Work order:
Copy out the first line of the listing and every line after it, exactly, until you have copied the line containing "The tool may".

Provided data:
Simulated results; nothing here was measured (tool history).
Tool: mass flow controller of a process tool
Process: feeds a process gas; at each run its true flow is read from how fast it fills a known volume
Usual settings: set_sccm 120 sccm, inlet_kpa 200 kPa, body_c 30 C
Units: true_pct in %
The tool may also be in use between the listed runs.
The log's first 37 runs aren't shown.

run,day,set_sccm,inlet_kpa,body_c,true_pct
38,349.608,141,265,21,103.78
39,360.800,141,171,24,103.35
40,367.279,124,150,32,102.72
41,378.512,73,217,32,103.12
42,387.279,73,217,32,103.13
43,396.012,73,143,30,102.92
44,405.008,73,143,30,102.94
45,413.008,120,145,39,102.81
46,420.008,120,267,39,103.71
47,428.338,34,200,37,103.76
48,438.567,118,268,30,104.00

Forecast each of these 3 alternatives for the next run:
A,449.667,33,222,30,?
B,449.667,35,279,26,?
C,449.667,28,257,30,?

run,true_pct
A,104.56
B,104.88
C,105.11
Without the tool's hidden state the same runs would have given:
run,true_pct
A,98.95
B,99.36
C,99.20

Problem solution:
Simulated results; nothing here was measured (tool history).
Tool: mass flow controller of a process tool
Process: feeds a process gas; at each run its true flow is read from how fast it fills a known volume
Usual settings: set_sccm 120 sccm, inlet_kpa 200 kPa, body_c 30 C
Units: true_pct in %
The tool may also be in use between the listed runs.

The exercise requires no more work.